## Entries shown
○ ○ ○
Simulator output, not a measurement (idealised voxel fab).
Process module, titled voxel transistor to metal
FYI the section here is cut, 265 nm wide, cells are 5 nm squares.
○ ○ ○

## Work order
Output the records once more, exactly as they stand.

## Written answer
Simulator output, not a measurement (idealised voxel fab).
Process module, titled voxel transistor to metal
FYI the section here is cut, 265 nm wide, cells are 5 nm squares.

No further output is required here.